▶ _ACTION ITEM_
Go to the line holding "step 1: RECEIVE, material Si" in the entries below and write out exactly every line down to and including the line holding "step 5: DIRECTIONAL_ETCH, etch".

::::

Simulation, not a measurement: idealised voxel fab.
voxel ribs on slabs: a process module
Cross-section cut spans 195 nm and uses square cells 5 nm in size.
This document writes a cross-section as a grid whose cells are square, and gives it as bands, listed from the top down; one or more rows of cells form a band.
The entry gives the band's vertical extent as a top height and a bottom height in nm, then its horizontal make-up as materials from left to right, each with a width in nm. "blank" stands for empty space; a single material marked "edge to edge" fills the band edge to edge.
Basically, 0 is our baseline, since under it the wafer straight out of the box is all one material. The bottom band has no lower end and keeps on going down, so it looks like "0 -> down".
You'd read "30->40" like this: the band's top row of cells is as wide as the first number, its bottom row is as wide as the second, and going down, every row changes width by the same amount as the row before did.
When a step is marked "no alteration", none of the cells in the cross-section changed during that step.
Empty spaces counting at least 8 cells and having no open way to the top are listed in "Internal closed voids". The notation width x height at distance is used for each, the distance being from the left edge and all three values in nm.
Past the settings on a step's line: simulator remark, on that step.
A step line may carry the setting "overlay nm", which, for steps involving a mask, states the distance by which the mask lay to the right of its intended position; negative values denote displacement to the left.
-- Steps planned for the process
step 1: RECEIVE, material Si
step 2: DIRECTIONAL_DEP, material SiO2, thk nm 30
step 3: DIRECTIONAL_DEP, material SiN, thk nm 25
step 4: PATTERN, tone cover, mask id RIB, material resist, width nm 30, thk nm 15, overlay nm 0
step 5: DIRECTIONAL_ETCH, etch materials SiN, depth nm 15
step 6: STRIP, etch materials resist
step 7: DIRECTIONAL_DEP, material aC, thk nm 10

::::

▶ _WORKED SOLUTION_
step 1: RECEIVE, material Si
step 2: DIRECTIONAL_DEP, material SiO2, thk nm 30
step 3: DIRECTIONAL_DEP, material SiN, thk nm 25
step 4: PATTERN, tone cover, mask id RIB, material resist, width nm 30, thk nm 15, overlay nm 0
step 5: DIRECTIONAL_ETCH, etch materials SiN, depth nm 15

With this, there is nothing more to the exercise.